**WORK REQUEST**
Retype the records exactly.

**EXTRACTED INFORMATION**
□ □ □
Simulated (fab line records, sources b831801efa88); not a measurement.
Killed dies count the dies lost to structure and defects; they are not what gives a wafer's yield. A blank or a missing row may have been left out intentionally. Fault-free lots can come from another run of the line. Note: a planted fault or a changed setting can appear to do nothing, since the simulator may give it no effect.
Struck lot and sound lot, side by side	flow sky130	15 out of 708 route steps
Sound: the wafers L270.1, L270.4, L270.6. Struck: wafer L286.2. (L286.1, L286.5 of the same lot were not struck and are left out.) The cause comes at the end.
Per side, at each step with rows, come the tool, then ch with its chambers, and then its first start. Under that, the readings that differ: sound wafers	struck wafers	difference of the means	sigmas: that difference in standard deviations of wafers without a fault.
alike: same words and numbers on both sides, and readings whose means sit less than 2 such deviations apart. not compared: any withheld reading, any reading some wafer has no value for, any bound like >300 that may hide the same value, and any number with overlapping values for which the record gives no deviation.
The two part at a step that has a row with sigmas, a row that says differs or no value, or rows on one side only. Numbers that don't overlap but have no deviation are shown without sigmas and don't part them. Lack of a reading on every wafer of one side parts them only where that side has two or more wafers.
□ □ □

**SOLUTION**
Simulated (fab line records, sources b831801efa88); not a measurement.
Killed dies count the dies lost to structure and defects; they are not what gives a wafer's yield. A blank or a missing row may have been left out intentionally. Fault-free lots can come from another run of the line. Note: a planted fault or a changed setting can appear to do nothing, since the simulator may give it no effect.
Struck lot and sound lot, side by side	flow sky130	15 out of 708 route steps
Sound: the wafers L270.1, L270.4, L270.6. Struck: wafer L286.2. (L286.1, L286.5 of the same lot were not struck and are left out.) The cause comes at the end.
Per side, at each step with rows, come the tool, then ch with its chambers, and then its first start. Under that, the readings that differ: sound wafers	struck wafers	difference of the means	sigmas: that difference in standard deviations of wafers without a fault.
alike: same words and numbers on both sides, and readings whose means sit less than 2 such deviations apart. not compared: any withheld reading, any reading some wafer has no value for, any bound like >300 that may hide the same value, and any number with overlapping values for which the record gives no deviation.
The two part at a step that has a row with sigmas, a row that says differs or no value, or rows on one side only. Numbers that don't overlap but have no deviation are shown without sigmas and don't part them. Lack of a reading on every wafer of one side parts them only where that side has two or more wafers.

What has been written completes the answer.